/---

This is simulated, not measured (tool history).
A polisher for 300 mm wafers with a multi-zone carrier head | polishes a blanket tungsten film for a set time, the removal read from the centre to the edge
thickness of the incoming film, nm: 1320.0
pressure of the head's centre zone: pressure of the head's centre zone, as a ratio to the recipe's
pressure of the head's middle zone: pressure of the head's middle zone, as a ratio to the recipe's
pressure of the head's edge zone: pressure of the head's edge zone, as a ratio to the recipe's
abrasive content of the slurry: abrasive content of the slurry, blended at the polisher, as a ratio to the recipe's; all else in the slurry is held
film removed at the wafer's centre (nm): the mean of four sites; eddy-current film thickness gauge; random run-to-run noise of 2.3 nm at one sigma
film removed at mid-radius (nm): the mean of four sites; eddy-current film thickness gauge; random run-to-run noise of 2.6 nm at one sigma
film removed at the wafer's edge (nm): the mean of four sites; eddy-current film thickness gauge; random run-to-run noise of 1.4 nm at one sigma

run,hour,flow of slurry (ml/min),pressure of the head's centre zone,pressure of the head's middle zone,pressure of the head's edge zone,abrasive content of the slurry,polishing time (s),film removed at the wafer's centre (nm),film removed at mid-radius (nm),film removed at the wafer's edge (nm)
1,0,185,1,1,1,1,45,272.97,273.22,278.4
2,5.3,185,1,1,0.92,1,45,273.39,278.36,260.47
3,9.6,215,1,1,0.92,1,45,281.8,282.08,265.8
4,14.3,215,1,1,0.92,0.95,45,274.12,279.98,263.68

\---

(Activity) From the data above, output only the lines between the line containing "pressure of the head's edge zone: pressure" and the line containing "3,9.6,215,1,1,0.92,1,45,281.8,282.08,265.8", inclusive, exactly as written.

(Your response)
pressure of the head's edge zone: pressure of the head's edge zone, as a ratio to the recipe's
abrasive content of the slurry: abrasive content of the slurry, blended at the polisher, as a ratio to the recipe's; all else in the slurry is held
film removed at the wafer's centre (nm): the mean of four sites; eddy-current film thickness gauge; random run-to-run noise of 2.3 nm at one sigma
film removed at mid-radius (nm): the mean of four sites; eddy-current film thickness gauge; random run-to-run noise of 2.6 nm at one sigma
film removed at the wafer's edge (nm): the mean of four sites; eddy-current film thickness gauge; random run-to-run noise of 1.4 nm at one sigma

run,hour,flow of slurry (ml/min),pressure of the head's centre zone,pressure of the head's middle zone,pressure of the head's edge zone,abrasive content of the slurry,polishing time (s),film removed at the wafer's centre (nm),film removed at mid-radius (nm),film removed at the wafer's edge (nm)
1,0,185,1,1,1,1,45,272.97,273.22,278.4
2,5.3,185,1,1,0.92,1,45,273.39,278.36,260.47
3,9.6,215,1,1,0.92,1,45,281.8,282.08,265.8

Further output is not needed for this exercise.